▸ **DATASET ENTRIES**:
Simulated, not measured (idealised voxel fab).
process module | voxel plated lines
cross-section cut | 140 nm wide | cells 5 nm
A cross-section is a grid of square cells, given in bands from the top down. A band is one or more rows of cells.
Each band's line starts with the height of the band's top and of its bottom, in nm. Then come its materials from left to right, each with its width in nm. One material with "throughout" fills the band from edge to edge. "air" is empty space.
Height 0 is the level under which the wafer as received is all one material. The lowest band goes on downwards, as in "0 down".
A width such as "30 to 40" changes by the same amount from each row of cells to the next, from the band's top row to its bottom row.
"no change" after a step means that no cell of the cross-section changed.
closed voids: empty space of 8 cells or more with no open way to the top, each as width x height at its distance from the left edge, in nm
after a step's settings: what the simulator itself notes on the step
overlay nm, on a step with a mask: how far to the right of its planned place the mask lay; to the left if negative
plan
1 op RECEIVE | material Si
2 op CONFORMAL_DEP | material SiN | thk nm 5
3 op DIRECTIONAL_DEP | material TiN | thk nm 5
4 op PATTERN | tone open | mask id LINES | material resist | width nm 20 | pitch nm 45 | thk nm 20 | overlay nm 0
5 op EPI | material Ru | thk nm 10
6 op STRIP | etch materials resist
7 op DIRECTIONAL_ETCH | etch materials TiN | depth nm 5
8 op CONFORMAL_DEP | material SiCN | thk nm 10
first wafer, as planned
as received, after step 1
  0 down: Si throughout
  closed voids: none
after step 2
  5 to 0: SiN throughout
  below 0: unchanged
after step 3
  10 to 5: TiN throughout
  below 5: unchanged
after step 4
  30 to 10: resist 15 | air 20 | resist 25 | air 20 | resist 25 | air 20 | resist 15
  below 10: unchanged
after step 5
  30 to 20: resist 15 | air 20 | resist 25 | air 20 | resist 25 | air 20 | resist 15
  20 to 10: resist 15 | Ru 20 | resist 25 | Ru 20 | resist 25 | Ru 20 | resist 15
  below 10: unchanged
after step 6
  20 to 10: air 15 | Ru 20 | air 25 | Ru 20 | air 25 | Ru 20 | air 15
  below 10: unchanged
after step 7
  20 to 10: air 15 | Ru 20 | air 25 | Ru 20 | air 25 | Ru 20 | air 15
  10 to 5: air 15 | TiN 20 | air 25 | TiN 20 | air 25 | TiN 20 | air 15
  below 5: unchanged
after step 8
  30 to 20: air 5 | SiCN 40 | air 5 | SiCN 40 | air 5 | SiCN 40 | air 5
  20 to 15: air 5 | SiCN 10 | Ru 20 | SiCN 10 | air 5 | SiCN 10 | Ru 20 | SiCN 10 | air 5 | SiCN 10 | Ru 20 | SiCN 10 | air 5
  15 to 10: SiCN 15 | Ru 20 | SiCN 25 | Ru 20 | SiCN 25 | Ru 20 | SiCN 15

▸ **WORK INSTRUCTION**: Among the records above, a stretch begins at the line containing "after step 7" and ends at the line containing "20 to 15: air". Restate that stretch word for word, and nothing else.

▸ **WORKED SOLUTION**:
after step 7
  20 to 10: air 15 | Ru 20 | air 25 | Ru 20 | air 25 | Ru 20 | air 15
  10 to 5: air 15 | TiN 20 | air 25 | TiN 20 | air 25 | TiN 20 | air 15
  below 5: unchanged
after step 8
  30 to 20: air 5 | SiCN 40 | air 5 | SiCN 40 | air 5 | SiCN 40 | air 5
  20 to 15: air 5 | SiCN 10 | Ru 20 | SiCN 10 | air 5 | SiCN 10 | Ru 20 | SiCN 10 | air 5 | SiCN 10 | Ru 20 | SiCN 10 | air 5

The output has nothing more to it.